RECORDS PROVIDED -
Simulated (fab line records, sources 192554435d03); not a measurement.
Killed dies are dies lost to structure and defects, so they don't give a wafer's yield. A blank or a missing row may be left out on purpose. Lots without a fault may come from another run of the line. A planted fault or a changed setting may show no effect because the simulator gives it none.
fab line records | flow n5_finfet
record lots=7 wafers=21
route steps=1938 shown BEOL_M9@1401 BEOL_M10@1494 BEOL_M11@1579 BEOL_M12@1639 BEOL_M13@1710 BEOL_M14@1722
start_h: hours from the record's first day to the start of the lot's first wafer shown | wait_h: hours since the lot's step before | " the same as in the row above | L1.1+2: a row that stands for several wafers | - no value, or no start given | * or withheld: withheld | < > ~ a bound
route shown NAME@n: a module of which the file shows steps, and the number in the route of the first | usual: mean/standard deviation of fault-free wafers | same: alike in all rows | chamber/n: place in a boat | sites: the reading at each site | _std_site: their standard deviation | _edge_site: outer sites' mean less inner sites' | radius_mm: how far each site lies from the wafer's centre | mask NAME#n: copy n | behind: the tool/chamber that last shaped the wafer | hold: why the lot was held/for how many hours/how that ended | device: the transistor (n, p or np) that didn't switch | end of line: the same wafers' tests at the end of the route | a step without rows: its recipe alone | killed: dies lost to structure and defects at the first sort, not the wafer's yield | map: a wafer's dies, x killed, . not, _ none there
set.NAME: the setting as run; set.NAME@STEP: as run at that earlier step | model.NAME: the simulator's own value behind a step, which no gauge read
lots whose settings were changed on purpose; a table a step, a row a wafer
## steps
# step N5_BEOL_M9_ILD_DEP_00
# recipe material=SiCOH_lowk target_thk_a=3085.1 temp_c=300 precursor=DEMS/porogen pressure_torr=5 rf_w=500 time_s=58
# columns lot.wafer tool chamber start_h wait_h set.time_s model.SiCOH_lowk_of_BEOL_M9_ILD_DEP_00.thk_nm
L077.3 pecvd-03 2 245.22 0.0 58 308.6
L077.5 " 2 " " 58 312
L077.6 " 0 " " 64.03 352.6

ACTIVITY - Your task is to set down again, exactly, every line from the beginning of the listing through the line with "start_h: hours from".

TASK ANSWER -
Simulated (fab line records, sources 192554435d03); not a measurement.
Killed dies are dies lost to structure and defects, so they don't give a wafer's yield. A blank or a missing row may be left out on purpose. Lots without a fault may come from another run of the line. A planted fault or a changed setting may show no effect because the simulator gives it none.
fab line records | flow n5_finfet
record lots=7 wafers=21
route steps=1938 shown BEOL_M9@1401 BEOL_M10@1494 BEOL_M11@1579 BEOL_M12@1639 BEOL_M13@1710 BEOL_M14@1722
start_h: hours from the record's first day to the start of the lot's first wafer shown | wait_h: hours since the lot's step before | " the same as in the row above | L1.1+2: a row that stands for several wafers | - no value, or no start given | * or withheld: withheld | < > ~ a bound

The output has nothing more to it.